> [ACTIVITY] Everything from the first line of the entries below through the line holding "lot.wafer=L432.4 tool=cd-sem-02 chamber=- start-h=563.26" must be printed exactly as written.

> [RECORD EXTRACTS]
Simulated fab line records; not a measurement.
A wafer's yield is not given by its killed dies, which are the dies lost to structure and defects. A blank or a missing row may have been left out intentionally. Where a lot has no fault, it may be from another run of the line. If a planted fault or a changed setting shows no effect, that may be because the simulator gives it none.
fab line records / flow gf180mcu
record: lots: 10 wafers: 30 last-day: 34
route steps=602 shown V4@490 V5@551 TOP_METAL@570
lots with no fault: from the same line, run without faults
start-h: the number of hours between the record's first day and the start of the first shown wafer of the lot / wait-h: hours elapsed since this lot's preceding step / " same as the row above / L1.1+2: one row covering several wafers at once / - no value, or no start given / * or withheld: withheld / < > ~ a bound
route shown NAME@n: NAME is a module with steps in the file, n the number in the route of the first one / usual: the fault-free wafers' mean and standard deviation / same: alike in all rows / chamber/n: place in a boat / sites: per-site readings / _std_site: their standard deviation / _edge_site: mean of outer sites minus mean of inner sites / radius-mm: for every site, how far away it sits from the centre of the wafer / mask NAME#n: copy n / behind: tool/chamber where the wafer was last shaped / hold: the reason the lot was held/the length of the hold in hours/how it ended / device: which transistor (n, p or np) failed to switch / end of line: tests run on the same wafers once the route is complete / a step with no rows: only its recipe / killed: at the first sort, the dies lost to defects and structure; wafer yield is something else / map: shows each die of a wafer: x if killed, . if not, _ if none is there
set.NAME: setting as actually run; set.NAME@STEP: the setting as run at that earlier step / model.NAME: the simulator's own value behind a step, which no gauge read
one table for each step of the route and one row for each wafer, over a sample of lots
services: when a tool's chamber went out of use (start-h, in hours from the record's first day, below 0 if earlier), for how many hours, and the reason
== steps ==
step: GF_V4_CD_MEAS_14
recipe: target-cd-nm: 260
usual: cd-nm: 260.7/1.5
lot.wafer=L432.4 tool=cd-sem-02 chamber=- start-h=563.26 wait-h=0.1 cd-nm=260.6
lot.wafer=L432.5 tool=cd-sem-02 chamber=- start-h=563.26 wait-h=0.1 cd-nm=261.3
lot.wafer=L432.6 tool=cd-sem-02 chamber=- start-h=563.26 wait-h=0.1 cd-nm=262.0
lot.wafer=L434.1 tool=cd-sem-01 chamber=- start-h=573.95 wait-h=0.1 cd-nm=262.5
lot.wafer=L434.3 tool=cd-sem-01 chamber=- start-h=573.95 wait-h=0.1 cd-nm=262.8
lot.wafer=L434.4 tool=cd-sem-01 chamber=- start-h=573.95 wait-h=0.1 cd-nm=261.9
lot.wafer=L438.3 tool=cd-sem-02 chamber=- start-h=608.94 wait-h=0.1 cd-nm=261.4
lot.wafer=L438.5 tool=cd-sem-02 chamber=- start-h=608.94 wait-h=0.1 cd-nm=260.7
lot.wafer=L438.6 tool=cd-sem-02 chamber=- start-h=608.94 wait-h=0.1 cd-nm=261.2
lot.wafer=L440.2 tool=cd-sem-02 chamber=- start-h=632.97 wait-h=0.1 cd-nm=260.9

> [YOUR RESPONSE]
Simulated fab line records; not a measurement.
A wafer's yield is not given by its killed dies, which are the dies lost to structure and defects. A blank or a missing row may have been left out intentionally. Where a lot has no fault, it may be from another run of the line. If a planted fault or a changed setting shows no effect, that may be because the simulator gives it none.
fab line records / flow gf180mcu
record: lots: 10 wafers: 30 last-day: 34
route steps=602 shown V4@490 V5@551 TOP_METAL@570
lots with no fault: from the same line, run without faults
start-h: the number of hours between the record's first day and the start of the first shown wafer of the lot / wait-h: hours elapsed since this lot's preceding step / " same as the row above / L1.1+2: one row covering several wafers at once / - no value, or no start given / * or withheld: withheld / < > ~ a bound
route shown NAME@n: NAME is a module with steps in the file, n the number in the route of the first one / usual: the fault-free wafers' mean and standard deviation / same: alike in all rows / chamber/n: place in a boat / sites: per-site readings / _std_site: their standard deviation / _edge_site: mean of outer sites minus mean of inner sites / radius-mm: for every site, how far away it sits from the centre of the wafer / mask NAME#n: copy n / behind: tool/chamber where the wafer was last shaped / hold: the reason the lot was held/the length of the hold in hours/how it ended / device: which transistor (n, p or np) failed to switch / end of line: tests run on the same wafers once the route is complete / a step with no rows: only its recipe / killed: at the first sort, the dies lost to defects and structure; wafer yield is something else / map: shows each die of a wafer: x if killed, . if not, _ if none is there
set.NAME: setting as actually run; set.NAME@STEP: the setting as run at that earlier step / model.NAME: the simulator's own value behind a step, which no gauge read
one table for each step of the route and one row for each wafer, over a sample of lots
services: when a tool's chamber went out of use (start-h, in hours from the record's first day, below 0 if earlier), for how many hours, and the reason
== steps ==
step: GF_V4_CD_MEAS_14
recipe: target-cd-nm: 260
usual: cd-nm: 260.7/1.5
lot.wafer=L432.4 tool=cd-sem-02 chamber=- start-h=563.26 wait-h=0.1 cd-nm=260.6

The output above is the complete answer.